Once the line with "1199.7 1198.6 1201.3" is found in the entries below, repeat it and each following line exactly, up to and including the line with "day 6 14:14". Add no other lines.

Data records Start Marker

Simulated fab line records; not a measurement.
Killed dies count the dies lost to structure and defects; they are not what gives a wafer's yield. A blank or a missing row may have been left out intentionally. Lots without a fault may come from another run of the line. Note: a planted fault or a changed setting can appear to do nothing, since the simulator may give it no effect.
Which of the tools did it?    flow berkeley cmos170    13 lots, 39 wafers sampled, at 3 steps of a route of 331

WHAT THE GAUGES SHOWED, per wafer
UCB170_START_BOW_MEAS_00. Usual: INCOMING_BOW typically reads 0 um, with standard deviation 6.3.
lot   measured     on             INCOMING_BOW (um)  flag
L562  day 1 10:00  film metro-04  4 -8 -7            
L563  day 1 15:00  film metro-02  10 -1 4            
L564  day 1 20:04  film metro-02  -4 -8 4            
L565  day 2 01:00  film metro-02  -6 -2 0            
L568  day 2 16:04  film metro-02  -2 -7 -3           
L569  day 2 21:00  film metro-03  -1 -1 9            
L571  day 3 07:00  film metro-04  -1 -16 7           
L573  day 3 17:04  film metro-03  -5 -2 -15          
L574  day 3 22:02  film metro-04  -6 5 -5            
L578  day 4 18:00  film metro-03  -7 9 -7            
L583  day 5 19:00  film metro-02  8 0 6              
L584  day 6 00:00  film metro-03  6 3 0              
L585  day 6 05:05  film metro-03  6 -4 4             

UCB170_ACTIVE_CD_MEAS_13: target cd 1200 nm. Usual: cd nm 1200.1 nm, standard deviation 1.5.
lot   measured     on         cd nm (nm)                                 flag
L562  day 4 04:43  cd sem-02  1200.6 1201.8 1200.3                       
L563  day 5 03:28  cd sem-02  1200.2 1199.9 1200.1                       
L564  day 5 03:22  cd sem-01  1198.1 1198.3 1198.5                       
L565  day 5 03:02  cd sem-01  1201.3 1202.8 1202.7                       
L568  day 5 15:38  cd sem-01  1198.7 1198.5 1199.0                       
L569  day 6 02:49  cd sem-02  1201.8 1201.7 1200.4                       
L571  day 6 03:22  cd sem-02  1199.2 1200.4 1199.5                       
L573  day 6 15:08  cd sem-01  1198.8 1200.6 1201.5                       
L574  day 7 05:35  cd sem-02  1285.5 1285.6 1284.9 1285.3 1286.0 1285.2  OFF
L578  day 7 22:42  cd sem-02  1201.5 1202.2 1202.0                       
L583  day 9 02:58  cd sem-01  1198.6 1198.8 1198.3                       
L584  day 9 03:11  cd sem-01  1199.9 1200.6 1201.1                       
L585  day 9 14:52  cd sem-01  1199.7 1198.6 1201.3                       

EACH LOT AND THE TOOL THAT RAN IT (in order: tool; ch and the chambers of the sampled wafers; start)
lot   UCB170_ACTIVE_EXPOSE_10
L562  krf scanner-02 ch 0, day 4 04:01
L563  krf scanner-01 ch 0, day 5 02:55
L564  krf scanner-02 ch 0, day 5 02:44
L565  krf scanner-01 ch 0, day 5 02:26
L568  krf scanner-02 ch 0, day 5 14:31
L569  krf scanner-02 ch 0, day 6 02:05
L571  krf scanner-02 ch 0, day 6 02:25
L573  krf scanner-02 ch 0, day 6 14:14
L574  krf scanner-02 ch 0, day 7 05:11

Data records End Marker

Exercise output:
L585  day 9 14:52  cd sem-01  1199.7 1198.6 1201.3                       

EACH LOT AND THE TOOL THAT RAN IT (in order: tool; ch and the chambers of the sampled wafers; start)
lot   UCB170_ACTIVE_EXPOSE_10
L562  krf scanner-02 ch 0, day 4 04:01
L563  krf scanner-01 ch 0, day 5 02:55
L564  krf scanner-02 ch 0, day 5 02:44
L565  krf scanner-01 ch 0, day 5 02:26
L568  krf scanner-02 ch 0, day 5 14:31
L569  krf scanner-02 ch 0, day 6 02:05
L571  krf scanner-02 ch 0, day 6 02:25
L573  krf scanner-02 ch 0, day 6 14:14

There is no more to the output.